> [Dataset excerpts]

- - - - - - -

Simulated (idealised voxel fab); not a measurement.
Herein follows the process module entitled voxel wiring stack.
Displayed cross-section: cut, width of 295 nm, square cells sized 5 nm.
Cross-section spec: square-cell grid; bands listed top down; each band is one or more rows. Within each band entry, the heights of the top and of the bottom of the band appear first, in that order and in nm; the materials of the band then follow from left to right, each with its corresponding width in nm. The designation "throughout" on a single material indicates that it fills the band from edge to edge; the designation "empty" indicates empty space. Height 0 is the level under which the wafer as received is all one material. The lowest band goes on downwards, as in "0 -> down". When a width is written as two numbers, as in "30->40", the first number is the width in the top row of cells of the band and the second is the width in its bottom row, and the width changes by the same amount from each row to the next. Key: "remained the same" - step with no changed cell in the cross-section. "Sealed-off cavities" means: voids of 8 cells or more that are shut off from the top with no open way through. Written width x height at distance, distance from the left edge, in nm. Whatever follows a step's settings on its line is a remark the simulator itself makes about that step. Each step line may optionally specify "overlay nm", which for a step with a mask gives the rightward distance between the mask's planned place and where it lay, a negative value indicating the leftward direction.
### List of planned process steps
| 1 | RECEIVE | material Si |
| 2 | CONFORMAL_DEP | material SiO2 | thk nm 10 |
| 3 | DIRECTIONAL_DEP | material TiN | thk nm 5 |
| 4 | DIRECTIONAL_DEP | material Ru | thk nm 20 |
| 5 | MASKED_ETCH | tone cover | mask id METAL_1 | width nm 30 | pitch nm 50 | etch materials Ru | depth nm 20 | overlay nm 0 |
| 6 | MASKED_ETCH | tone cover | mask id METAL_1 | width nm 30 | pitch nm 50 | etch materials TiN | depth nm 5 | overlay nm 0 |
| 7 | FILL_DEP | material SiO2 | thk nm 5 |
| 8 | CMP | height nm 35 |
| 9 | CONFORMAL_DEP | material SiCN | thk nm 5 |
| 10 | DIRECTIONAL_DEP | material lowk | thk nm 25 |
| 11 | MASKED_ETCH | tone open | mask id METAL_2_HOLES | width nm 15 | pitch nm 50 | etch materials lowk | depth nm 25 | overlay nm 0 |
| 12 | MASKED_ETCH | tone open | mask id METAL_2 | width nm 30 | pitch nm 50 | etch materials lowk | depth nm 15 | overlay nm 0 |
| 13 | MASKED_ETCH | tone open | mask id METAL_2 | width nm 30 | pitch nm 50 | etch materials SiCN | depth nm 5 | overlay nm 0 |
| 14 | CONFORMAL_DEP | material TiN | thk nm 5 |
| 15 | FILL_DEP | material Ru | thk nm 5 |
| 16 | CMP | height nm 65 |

- - - - - - -

> [Assigned task] Using the material above, quote the first line and each line after it, stopping at and including the line that holds "Displayed cross-section: cut, width".

> [Result]
Simulated (idealised voxel fab); not a measurement.
Herein follows the process module entitled voxel wiring stack.
Displayed cross-section: cut, width of 295 nm, square cells sized 5 nm.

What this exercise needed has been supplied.